Dataset extract:
....
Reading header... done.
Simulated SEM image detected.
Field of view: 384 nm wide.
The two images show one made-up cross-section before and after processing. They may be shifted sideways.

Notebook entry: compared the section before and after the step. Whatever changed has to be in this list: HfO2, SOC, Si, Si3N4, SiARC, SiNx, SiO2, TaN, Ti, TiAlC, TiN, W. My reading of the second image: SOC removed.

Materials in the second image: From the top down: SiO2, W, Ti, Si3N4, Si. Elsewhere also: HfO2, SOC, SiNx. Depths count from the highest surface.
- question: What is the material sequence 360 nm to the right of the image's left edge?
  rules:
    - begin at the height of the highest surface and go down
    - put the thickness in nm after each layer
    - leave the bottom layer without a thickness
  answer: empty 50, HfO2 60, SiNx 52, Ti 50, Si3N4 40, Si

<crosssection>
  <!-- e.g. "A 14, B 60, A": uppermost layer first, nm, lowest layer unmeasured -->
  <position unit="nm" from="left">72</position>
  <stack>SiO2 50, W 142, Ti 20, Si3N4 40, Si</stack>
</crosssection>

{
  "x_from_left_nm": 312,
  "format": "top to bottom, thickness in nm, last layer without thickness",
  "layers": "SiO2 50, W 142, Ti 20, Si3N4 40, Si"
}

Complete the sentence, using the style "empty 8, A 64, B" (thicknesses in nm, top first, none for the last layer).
....

Action item: The answer should be the complete set of records, printed exactly.

Answer area:
Reading header... done.
Simulated SEM image detected.
Field of view: 384 nm wide.
The two images show one made-up cross-section before and after processing. They may be shifted sideways.

Notebook entry: compared the section before and after the step. Whatever changed has to be in this list: HfO2, SOC, Si, Si3N4, SiARC, SiNx, SiO2, TaN, Ti, TiAlC, TiN, W. My reading of the second image: SOC removed.

Materials in the second image: From the top down: SiO2, W, Ti, Si3N4, Si. Elsewhere also: HfO2, SOC, SiNx. Depths count from the highest surface.
- question: What is the material sequence 360 nm to the right of the image's left edge?
  rules:
    - begin at the height of the highest surface and go down
    - put the thickness in nm after each layer
    - leave the bottom layer without a thickness
  answer: empty 50, HfO2 60, SiNx 52, Ti 50, Si3N4 40, Si

<crosssection>
  <!-- e.g. "A 14, B 60, A": uppermost layer first, nm, lowest layer unmeasured -->
  <position unit="nm" from="left">72</position>
  <stack>SiO2 50, W 142, Ti 20, Si3N4 40, Si</stack>
</crosssection>

{
  "x_from_left_nm": 312,
  "format": "top to bottom, thickness in nm, last layer without thickness",
  "layers": "SiO2 50, W 142, Ti 20, Si3N4 40, Si"
}

Complete the sentence, using the style "empty 8, A 64, B" (thicknesses in nm, top first, none for the last layer).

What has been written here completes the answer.